┏━━
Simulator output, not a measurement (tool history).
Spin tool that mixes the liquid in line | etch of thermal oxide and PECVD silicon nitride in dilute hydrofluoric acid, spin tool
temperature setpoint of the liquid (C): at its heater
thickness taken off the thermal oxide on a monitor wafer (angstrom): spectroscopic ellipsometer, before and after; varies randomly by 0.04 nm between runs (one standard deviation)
┗━━

◆ **Requirement**
Could you output every entry above exactly as it stands?

◆ **Worked solution**
Simulator output, not a measurement (tool history).
Spin tool that mixes the liquid in line | etch of thermal oxide and PECVD silicon nitride in dilute hydrofluoric acid, spin tool
temperature setpoint of the liquid (C): at its heater
thickness taken off the thermal oxide on a monitor wafer (angstrom): spectroscopic ellipsometer, before and after; varies randomly by 0.04 nm between runs (one standard deviation)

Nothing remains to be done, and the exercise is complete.